> [GIVEN ENTRIES]
----------

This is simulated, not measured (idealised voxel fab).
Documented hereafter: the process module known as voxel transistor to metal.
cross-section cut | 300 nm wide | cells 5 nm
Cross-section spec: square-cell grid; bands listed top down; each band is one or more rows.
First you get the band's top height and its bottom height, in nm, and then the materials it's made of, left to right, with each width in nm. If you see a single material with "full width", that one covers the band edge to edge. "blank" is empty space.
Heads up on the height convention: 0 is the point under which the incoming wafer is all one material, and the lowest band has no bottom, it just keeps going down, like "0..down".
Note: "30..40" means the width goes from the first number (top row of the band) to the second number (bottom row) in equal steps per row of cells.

----------

> [ASSIGNED TASK]
All records above must be printed again, exactly.

> [TASK SOLUTION]
This is simulated, not measured (idealised voxel fab).
Documented hereafter: the process module known as voxel transistor to metal.
cross-section cut | 300 nm wide | cells 5 nm
Cross-section spec: square-cell grid; bands listed top down; each band is one or more rows.
First you get the band's top height and its bottom height, in nm, and then the materials it's made of, left to right, with each width in nm. If you see a single material with "full width", that one covers the band edge to edge. "blank" is empty space.
Heads up on the height convention: 0 is the point under which the incoming wafer is all one material, and the lowest band has no bottom, it just keeps going down, like "0..down".
Note: "30..40" means the width goes from the first number (top row of the band) to the second number (bottom row) in equal steps per row of cells.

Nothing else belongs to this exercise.